▶ **Exercise**
Each record listed below is to be output exactly as written.

▶ **Provided information**
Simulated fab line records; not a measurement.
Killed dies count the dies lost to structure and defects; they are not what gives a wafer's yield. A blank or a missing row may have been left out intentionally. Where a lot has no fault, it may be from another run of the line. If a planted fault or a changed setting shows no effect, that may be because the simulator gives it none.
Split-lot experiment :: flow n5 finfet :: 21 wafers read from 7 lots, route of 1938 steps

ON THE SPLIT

▶ **Task output**
Simulated fab line records; not a measurement.
Killed dies count the dies lost to structure and defects; they are not what gives a wafer's yield. A blank or a missing row may have been left out intentionally. Where a lot has no fault, it may be from another run of the line. If a planted fault or a changed setting shows no effect, that may be because the simulator gives it none.
Split-lot experiment :: flow n5 finfet :: 21 wafers read from 7 lots, route of 1938 steps

ON THE SPLIT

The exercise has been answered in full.